++++++

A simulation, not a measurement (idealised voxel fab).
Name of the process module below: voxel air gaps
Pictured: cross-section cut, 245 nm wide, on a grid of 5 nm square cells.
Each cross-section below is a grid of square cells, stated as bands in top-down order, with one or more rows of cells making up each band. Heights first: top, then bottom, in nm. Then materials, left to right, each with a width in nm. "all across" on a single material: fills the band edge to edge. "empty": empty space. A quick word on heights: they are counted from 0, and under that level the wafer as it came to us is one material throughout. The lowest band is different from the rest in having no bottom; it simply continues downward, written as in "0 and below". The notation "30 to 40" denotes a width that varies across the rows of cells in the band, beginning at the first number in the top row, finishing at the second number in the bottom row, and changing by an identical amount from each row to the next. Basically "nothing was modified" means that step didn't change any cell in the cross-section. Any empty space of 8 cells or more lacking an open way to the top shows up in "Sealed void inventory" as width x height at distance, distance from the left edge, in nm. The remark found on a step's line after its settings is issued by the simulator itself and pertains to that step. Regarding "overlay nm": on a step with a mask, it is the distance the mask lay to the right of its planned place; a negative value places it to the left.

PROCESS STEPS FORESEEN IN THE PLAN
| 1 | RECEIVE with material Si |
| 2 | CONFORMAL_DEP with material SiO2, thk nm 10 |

++++++

• **Required action**:
Restate, word for word and with nothing added, the lines from the first line of the listing through the one where "Pictured: cross-section cut, 245" stands.

• **Answer space**:
A simulation, not a measurement (idealised voxel fab).
Name of the process module below: voxel air gaps
Pictured: cross-section cut, 245 nm wide, on a grid of 5 nm square cells.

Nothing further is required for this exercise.